** Work instruction **
The listing below is to be output in its exact form.

** Entries supplied **
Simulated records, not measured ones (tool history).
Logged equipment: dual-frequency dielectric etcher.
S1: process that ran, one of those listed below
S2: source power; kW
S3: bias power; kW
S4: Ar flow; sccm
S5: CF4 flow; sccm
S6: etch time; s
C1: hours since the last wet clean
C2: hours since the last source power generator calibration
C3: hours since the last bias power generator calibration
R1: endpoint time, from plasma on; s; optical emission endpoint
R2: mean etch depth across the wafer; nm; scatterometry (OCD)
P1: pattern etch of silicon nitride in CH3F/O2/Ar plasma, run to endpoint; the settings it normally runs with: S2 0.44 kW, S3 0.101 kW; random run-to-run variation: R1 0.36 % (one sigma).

** Worked solution **
Simulated records, not measured ones (tool history).
Logged equipment: dual-frequency dielectric etcher.
S1: process that ran, one of those listed below
S2: source power; kW
S3: bias power; kW
S4: Ar flow; sccm
S5: CF4 flow; sccm
S6: etch time; s
C1: hours since the last wet clean
C2: hours since the last source power generator calibration
C3: hours since the last bias power generator calibration
R1: endpoint time, from plasma on; s; optical emission endpoint
R2: mean etch depth across the wafer; nm; scatterometry (OCD)
P1: pattern etch of silicon nitride in CH3F/O2/Ar plasma, run to endpoint; the settings it normally runs with: S2 0.44 kW, S3 0.101 kW; random run-to-run variation: R1 0.36 % (one sigma).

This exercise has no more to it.